===== DATA UNDER STUDY =====

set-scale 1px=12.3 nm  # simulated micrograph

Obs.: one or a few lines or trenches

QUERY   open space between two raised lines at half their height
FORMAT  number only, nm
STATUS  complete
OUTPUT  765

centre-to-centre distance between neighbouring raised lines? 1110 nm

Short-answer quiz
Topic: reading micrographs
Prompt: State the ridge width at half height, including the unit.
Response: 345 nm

=====

(WORK TASK)
Reproduce the records above line by line, without any change, up to and including the line that holds "Prompt: State the".

(WRITTEN ANSWER)
set-scale 1px=12.3 nm  # simulated micrograph

Obs.: one or a few lines or trenches

QUERY   open space between two raised lines at half their height
FORMAT  number only, nm
STATUS  complete
OUTPUT  765

centre-to-centre distance between neighbouring raised lines? 1110 nm

Short-answer quiz
Topic: reading micrographs
Prompt: State the ridge width at half height, including the unit.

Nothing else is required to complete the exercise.